§ WORK REQUEST
Copy every entry below, exactly and in full.

§ PROVIDED RECORDS
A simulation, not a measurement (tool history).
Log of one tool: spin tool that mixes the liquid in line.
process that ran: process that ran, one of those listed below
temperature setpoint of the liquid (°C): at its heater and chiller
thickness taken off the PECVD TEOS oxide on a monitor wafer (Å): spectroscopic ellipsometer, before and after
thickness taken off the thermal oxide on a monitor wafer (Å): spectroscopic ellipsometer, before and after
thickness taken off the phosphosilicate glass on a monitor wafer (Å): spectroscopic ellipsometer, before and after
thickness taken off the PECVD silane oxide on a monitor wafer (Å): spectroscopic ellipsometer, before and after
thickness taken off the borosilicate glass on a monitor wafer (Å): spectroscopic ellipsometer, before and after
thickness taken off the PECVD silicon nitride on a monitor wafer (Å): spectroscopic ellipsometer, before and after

§ EXERCISE OUTPUT
A simulation, not a measurement (tool history).
Log of one tool: spin tool that mixes the liquid in line.
process that ran: process that ran, one of those listed below
temperature setpoint of the liquid (°C): at its heater and chiller
thickness taken off the PECVD TEOS oxide on a monitor wafer (Å): spectroscopic ellipsometer, before and after
thickness taken off the thermal oxide on a monitor wafer (Å): spectroscopic ellipsometer, before and after
thickness taken off the phosphosilicate glass on a monitor wafer (Å): spectroscopic ellipsometer, before and after
thickness taken off the PECVD silane oxide on a monitor wafer (Å): spectroscopic ellipsometer, before and after
thickness taken off the borosilicate glass on a monitor wafer (Å): spectroscopic ellipsometer, before and after
thickness taken off the PECVD silicon nitride on a monitor wafer (Å): spectroscopic ellipsometer, before and after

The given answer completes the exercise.